== Activity ==
Write out all the data again, exactly as it stands.

== Data ==
* * * * * * * * *

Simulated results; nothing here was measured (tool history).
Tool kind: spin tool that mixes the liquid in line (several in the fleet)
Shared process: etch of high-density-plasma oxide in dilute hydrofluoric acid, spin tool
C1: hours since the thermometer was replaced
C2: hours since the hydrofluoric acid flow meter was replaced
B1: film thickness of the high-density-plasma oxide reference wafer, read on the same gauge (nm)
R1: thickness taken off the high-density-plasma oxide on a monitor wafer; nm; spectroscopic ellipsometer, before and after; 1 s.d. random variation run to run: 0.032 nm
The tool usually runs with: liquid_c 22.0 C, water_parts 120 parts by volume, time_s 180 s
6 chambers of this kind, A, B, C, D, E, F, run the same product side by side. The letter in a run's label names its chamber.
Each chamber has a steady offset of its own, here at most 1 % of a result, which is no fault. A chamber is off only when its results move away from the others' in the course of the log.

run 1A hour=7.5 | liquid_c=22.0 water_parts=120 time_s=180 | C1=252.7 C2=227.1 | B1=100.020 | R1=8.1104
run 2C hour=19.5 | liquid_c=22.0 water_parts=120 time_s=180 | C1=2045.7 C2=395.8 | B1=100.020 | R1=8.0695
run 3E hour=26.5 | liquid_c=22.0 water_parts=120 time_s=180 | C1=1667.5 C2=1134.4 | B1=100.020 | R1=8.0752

* * * * * * * * *

== Reply ==
Simulated results; nothing here was measured (tool history).
Tool kind: spin tool that mixes the liquid in line (several in the fleet)
Shared process: etch of high-density-plasma oxide in dilute hydrofluoric acid, spin tool
C1: hours since the thermometer was replaced
C2: hours since the hydrofluoric acid flow meter was replaced
B1: film thickness of the high-density-plasma oxide reference wafer, read on the same gauge (nm)
R1: thickness taken off the high-density-plasma oxide on a monitor wafer; nm; spectroscopic ellipsometer, before and after; 1 s.d. random variation run to run: 0.032 nm
The tool usually runs with: liquid_c 22.0 C, water_parts 120 parts by volume, time_s 180 s
6 chambers of this kind, A, B, C, D, E, F, run the same product side by side. The letter in a run's label names its chamber.
Each chamber has a steady offset of its own, here at most 1 % of a result, which is no fault. A chamber is off only when its results move away from the others' in the course of the log.

run 1A hour=7.5 | liquid_c=22.0 water_parts=120 time_s=180 | C1=252.7 C2=227.1 | B1=100.020 | R1=8.1104
run 2C hour=19.5 | liquid_c=22.0 water_parts=120 time_s=180 | C1=2045.7 C2=395.8 | B1=100.020 | R1=8.0695
run 3E hour=26.5 | liquid_c=22.0 water_parts=120 time_s=180 | C1=1667.5 C2=1134.4 | B1=100.020 | R1=8.0752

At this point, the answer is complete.